Could you write the entries out again, exactly as they appear?

Content starts
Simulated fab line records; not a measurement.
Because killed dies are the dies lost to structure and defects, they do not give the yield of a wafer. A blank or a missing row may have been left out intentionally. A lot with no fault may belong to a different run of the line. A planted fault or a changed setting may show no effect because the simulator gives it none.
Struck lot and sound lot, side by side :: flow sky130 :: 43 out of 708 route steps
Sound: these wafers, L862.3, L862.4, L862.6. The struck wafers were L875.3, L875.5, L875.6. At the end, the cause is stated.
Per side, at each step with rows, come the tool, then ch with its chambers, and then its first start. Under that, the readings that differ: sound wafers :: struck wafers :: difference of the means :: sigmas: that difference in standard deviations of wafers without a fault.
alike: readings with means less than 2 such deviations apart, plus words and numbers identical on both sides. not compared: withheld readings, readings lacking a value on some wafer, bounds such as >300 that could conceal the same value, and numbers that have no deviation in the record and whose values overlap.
Content ends

(WRITTEN ANSWER):
Simulated fab line records; not a measurement.
Because killed dies are the dies lost to structure and defects, they do not give the yield of a wafer. A blank or a missing row may have been left out intentionally. A lot with no fault may belong to a different run of the line. A planted fault or a changed setting may show no effect because the simulator gives it none.
Struck lot and sound lot, side by side :: flow sky130 :: 43 out of 708 route steps
Sound: these wafers, L862.3, L862.4, L862.6. The struck wafers were L875.3, L875.5, L875.6. At the end, the cause is stated.
Per side, at each step with rows, come the tool, then ch with its chambers, and then its first start. Under that, the readings that differ: sound wafers :: struck wafers :: difference of the means :: sigmas: that difference in standard deviations of wafers without a fault.
alike: readings with means less than 2 such deviations apart, plus words and numbers identical on both sides. not compared: withheld readings, readings lacking a value on some wafer, bounds such as >300 that could conceal the same value, and numbers that have no deviation in the record and whose values overlap.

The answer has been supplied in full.